* **Action item**:
Output the listing exactly, leaving nothing out.

* **Dataset extract**:
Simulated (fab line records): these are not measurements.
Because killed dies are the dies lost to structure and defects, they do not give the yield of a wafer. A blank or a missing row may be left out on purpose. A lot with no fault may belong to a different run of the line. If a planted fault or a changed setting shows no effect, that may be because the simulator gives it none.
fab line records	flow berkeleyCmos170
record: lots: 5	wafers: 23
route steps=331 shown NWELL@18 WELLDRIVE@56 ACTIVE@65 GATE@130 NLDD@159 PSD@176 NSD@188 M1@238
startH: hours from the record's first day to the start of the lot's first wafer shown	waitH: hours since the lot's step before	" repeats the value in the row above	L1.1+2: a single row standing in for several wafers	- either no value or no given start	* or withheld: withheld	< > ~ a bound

* **Written solution**:
Simulated (fab line records): these are not measurements.
Because killed dies are the dies lost to structure and defects, they do not give the yield of a wafer. A blank or a missing row may be left out on purpose. A lot with no fault may belong to a different run of the line. If a planted fault or a changed setting shows no effect, that may be because the simulator gives it none.
fab line records	flow berkeleyCmos170
record: lots: 5	wafers: 23
route steps=331 shown NWELL@18 WELLDRIVE@56 ACTIVE@65 GATE@130 NLDD@159 PSD@176 NSD@188 M1@238
startH: hours from the record's first day to the start of the lot's first wafer shown	waitH: hours since the lot's step before	" repeats the value in the row above	L1.1+2: a single row standing in for several wafers	- either no value or no given start	* or withheld: withheld	< > ~ a bound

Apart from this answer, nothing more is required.